# Task item
Could you retype every record below exactly as it appears?

*** Source data Section Begins ***
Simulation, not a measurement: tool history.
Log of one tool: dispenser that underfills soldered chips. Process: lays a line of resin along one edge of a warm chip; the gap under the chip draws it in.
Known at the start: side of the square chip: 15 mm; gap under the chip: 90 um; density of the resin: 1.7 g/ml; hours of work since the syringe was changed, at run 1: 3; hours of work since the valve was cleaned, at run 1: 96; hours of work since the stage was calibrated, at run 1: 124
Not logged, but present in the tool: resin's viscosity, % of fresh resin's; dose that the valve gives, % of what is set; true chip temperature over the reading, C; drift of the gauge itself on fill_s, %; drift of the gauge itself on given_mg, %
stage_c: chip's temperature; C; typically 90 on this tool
*** Source data Section Ends ***

# Your response
Simulation, not a measurement: tool history.
Log of one tool: dispenser that underfills soldered chips. Process: lays a line of resin along one edge of a warm chip; the gap under the chip draws it in.
Known at the start: side of the square chip: 15 mm; gap under the chip: 90 um; density of the resin: 1.7 g/ml; hours of work since the syringe was changed, at run 1: 3; hours of work since the valve was cleaned, at run 1: 96; hours of work since the stage was calibrated, at run 1: 124
Not logged, but present in the tool: resin's viscosity, % of fresh resin's; dose that the valve gives, % of what is set; true chip temperature over the reading, C; drift of the gauge itself on fill_s, %; drift of the gauge itself on given_mg, %
stage_c: chip's temperature; C; typically 90 on this tool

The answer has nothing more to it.